────

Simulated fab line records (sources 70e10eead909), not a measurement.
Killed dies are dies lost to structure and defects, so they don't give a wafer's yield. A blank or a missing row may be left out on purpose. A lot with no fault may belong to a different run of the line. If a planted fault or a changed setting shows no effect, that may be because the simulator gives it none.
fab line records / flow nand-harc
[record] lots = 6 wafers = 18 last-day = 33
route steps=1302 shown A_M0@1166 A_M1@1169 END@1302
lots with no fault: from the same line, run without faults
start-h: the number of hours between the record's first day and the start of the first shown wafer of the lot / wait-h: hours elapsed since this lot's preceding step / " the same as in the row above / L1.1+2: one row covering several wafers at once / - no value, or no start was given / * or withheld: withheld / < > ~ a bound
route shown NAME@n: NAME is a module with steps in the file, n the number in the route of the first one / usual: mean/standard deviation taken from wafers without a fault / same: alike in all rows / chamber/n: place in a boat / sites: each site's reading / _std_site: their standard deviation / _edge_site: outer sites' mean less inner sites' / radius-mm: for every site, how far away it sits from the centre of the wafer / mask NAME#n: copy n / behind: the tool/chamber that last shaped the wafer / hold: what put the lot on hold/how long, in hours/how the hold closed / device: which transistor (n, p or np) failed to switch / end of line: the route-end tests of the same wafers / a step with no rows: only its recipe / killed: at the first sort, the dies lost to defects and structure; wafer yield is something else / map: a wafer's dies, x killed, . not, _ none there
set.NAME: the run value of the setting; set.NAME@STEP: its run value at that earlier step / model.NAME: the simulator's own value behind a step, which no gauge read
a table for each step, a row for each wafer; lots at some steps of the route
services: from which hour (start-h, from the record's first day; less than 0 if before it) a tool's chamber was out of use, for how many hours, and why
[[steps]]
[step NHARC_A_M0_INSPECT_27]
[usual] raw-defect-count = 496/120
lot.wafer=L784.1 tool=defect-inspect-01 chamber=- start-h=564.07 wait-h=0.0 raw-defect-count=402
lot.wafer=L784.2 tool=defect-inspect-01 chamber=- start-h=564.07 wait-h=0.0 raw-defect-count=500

────

- Work order: The answer is the lines above between the line holding "[record] lots = 6 wafers = 18 last-day = 33" and the line holding "start-h: the number", inclusive, each written out exactly, and no others.

- Result:
[record] lots = 6 wafers = 18 last-day = 33
route steps=1302 shown A_M0@1166 A_M1@1169 END@1302
lots with no fault: from the same line, run without faults
start-h: the number of hours between the record's first day and the start of the first shown wafer of the lot / wait-h: hours elapsed since this lot's preceding step / " the same as in the row above / L1.1+2: one row covering several wafers at once / - no value, or no start was given / * or withheld: withheld / < > ~ a bound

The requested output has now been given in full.